■ Work instruction ■
What you return should match every entry, character for character.

========

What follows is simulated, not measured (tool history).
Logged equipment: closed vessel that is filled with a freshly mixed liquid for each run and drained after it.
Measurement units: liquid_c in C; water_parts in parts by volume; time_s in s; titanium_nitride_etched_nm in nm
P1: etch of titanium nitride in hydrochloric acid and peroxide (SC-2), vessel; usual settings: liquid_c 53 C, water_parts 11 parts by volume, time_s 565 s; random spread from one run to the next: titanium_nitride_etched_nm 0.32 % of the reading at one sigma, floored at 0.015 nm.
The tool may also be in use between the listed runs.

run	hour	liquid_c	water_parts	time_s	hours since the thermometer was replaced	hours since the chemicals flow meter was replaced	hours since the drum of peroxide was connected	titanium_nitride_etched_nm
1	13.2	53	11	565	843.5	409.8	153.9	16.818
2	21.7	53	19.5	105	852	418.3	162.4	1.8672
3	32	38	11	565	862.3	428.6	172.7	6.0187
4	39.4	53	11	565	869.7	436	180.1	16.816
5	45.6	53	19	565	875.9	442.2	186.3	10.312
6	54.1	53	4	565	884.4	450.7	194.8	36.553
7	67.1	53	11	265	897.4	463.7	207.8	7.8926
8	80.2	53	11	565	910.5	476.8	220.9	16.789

========

■ Problem solution ■
What follows is simulated, not measured (tool history).
Logged equipment: closed vessel that is filled with a freshly mixed liquid for each run and drained after it.
Measurement units: liquid_c in C; water_parts in parts by volume; time_s in s; titanium_nitride_etched_nm in nm
P1: etch of titanium nitride in hydrochloric acid and peroxide (SC-2), vessel; usual settings: liquid_c 53 C, water_parts 11 parts by volume, time_s 565 s; random spread from one run to the next: titanium_nitride_etched_nm 0.32 % of the reading at one sigma, floored at 0.015 nm.
The tool may also be in use between the listed runs.

run	hour	liquid_c	water_parts	time_s	hours since the thermometer was replaced	hours since the chemicals flow meter was replaced	hours since the drum of peroxide was connected	titanium_nitride_etched_nm
1	13.2	53	11	565	843.5	409.8	153.9	16.818
2	21.7	53	19.5	105	852	418.3	162.4	1.8672
3	32	38	11	565	862.3	428.6	172.7	6.0187
4	39.4	53	11	565	869.7	436	180.1	16.816
5	45.6	53	19	565	875.9	442.2	186.3	10.312
6	54.1	53	4	565	884.4	450.7	194.8	36.553
7	67.1	53	11	265	897.4	463.7	207.8	7.8926
8	80.2	53	11	565	910.5	476.8	220.9	16.789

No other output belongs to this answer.